_Activity_
Every record must be copied out exactly.

***

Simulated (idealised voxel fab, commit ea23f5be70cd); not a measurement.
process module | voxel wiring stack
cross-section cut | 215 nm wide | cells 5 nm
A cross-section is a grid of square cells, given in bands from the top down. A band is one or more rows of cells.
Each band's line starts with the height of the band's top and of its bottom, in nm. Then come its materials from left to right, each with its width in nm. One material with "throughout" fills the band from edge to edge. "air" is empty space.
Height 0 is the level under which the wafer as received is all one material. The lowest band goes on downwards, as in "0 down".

***

_Exercise response_
Simulated (idealised voxel fab, commit ea23f5be70cd); not a measurement.
process module | voxel wiring stack
cross-section cut | 215 nm wide | cells 5 nm
A cross-section is a grid of square cells, given in bands from the top down. A band is one or more rows of cells.
Each band's line starts with the height of the band's top and of its bottom, in nm. Then come its materials from left to right, each with its width in nm. One material with "throughout" fills the band from edge to edge. "air" is empty space.
Height 0 is the level under which the wafer as received is all one material. The lowest band goes on downwards, as in "0 down".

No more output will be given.